Requirement
The required output is the lines below from the line containing "C1: hours since the last wet clean" to the line containing "R1: endpoint time, from", inclusive, retyped exactly. No other lines belong in it.

##############################

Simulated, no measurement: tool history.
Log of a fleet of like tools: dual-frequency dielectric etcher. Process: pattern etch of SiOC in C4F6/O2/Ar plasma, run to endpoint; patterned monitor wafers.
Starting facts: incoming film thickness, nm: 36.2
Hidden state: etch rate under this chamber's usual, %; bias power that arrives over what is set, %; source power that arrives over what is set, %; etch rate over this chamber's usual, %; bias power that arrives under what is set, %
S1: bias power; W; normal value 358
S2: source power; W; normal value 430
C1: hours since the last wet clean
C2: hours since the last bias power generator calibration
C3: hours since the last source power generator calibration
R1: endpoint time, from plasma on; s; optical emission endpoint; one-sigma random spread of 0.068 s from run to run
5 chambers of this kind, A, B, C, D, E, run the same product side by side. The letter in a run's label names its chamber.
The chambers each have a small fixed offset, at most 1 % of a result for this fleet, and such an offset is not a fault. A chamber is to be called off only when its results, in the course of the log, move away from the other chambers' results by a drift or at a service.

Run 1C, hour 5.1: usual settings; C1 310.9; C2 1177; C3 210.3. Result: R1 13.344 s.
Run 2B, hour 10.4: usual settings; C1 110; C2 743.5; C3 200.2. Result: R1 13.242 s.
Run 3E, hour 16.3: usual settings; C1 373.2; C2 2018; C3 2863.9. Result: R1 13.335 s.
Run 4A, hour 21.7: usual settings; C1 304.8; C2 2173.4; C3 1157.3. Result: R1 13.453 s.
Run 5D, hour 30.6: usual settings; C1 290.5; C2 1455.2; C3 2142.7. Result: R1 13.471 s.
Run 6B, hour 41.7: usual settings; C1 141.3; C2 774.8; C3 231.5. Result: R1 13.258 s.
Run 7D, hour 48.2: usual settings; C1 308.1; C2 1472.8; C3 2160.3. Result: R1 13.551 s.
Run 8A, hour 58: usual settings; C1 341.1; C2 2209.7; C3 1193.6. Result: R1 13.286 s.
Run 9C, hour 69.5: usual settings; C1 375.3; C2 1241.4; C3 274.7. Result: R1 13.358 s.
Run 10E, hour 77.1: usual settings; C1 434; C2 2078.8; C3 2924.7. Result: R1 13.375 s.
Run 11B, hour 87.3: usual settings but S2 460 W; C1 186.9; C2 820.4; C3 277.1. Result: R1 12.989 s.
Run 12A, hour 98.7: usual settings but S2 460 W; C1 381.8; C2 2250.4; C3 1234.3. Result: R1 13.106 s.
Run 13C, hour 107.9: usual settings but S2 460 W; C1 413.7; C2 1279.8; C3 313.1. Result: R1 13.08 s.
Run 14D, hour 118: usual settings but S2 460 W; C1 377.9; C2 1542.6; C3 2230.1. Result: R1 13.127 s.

##############################

Written reply
C1: hours since the last wet clean
C2: hours since the last bias power generator calibration
C3: hours since the last source power generator calibration
R1: endpoint time, from plasma on; s; optical emission endpoint; one-sigma random spread of 0.068 s from run to run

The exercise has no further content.